◆ ◆ ◆ ◆ ◆

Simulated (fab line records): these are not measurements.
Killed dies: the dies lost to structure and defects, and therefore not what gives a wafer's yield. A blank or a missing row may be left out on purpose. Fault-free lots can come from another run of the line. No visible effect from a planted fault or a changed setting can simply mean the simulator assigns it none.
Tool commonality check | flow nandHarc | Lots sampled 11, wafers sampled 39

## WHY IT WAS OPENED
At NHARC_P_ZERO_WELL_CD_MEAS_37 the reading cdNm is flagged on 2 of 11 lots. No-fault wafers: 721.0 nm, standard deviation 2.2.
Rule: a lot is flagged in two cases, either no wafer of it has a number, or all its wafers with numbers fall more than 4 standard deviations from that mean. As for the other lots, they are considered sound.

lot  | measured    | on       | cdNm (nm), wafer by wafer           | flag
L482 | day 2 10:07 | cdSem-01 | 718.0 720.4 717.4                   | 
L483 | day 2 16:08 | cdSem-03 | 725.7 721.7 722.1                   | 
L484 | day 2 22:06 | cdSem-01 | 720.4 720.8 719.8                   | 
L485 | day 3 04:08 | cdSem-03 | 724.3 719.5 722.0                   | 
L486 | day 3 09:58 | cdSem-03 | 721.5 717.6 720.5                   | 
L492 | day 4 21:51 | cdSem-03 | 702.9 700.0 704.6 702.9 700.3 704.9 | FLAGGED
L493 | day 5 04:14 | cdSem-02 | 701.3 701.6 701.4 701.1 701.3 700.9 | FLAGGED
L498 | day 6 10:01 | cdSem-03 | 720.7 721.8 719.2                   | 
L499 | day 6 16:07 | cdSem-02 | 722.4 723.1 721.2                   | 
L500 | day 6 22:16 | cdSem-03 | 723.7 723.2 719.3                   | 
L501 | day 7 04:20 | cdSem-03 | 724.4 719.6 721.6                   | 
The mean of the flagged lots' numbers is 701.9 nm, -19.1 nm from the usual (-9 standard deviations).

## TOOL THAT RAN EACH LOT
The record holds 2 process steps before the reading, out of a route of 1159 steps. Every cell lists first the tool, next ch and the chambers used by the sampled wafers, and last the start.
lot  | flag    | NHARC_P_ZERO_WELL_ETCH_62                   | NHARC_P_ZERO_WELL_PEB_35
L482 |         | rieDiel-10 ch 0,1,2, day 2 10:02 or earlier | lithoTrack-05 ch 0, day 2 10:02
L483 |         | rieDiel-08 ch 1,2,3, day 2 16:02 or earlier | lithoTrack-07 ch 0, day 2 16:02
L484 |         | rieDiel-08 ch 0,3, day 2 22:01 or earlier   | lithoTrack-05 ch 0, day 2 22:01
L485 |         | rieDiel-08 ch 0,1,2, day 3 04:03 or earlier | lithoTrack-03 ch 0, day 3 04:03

◆ ◆ ◆ ◆ ◆

### WORK REQUEST
Please set down again, word for word, only the lines from the start of the entries through the line with "At NHARC_P_ZERO_WELL_CD_MEAS_37 the", both ends included.

### EXERCISE ANSWER
Simulated (fab line records): these are not measurements.
Killed dies: the dies lost to structure and defects, and therefore not what gives a wafer's yield. A blank or a missing row may be left out on purpose. Fault-free lots can come from another run of the line. No visible effect from a planted fault or a changed setting can simply mean the simulator assigns it none.
Tool commonality check | flow nandHarc | Lots sampled 11, wafers sampled 39

## WHY IT WAS OPENED
At NHARC_P_ZERO_WELL_CD_MEAS_37 the reading cdNm is flagged on 2 of 11 lots. No-fault wafers: 721.0 nm, standard deviation 2.2.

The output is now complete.